[Work item]
When the line with "Tool type: spin" is reached, include it and stop; before that, copy each line of the listing exactly from the first.

[Supplied material]
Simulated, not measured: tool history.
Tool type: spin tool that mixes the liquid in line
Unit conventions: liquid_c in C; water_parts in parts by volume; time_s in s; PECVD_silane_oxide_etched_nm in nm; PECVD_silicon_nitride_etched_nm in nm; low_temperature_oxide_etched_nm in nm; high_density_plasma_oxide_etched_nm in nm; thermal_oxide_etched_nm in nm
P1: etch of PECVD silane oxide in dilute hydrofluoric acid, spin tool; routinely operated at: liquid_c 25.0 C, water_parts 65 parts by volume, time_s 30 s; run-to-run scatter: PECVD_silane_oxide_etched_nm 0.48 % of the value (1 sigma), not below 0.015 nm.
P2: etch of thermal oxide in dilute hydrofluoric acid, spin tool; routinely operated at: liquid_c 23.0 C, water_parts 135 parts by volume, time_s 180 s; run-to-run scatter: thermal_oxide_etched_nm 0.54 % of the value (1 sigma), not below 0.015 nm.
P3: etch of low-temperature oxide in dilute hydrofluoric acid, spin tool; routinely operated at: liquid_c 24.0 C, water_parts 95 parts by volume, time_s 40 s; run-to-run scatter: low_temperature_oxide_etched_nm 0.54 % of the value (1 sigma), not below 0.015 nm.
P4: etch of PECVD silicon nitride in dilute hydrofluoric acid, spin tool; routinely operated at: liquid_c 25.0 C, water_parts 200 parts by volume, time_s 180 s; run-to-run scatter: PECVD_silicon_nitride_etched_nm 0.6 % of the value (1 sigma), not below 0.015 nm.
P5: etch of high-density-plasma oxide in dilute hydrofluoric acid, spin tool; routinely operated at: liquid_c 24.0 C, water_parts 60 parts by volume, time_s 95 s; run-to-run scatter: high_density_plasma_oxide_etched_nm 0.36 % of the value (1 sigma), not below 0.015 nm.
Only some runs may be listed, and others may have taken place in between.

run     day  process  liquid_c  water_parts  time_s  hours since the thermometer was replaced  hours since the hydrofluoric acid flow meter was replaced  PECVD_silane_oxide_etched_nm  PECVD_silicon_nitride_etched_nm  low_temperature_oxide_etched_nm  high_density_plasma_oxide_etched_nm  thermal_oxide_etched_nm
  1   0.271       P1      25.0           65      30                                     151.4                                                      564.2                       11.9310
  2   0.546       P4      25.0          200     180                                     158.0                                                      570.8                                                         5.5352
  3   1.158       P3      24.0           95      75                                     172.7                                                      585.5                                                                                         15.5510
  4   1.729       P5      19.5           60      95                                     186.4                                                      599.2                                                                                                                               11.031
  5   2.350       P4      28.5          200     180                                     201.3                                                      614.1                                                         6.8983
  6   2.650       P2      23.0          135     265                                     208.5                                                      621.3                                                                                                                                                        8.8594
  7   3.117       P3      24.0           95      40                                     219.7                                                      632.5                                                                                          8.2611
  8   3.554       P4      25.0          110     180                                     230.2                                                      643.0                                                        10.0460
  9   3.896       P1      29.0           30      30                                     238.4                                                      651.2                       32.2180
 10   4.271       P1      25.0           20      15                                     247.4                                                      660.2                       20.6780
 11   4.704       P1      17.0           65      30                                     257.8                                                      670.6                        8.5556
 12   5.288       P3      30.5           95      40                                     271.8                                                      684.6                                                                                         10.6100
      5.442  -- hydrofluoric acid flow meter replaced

[Answer area]
Simulated, not measured: tool history.
Tool type: spin tool that mixes the liquid in line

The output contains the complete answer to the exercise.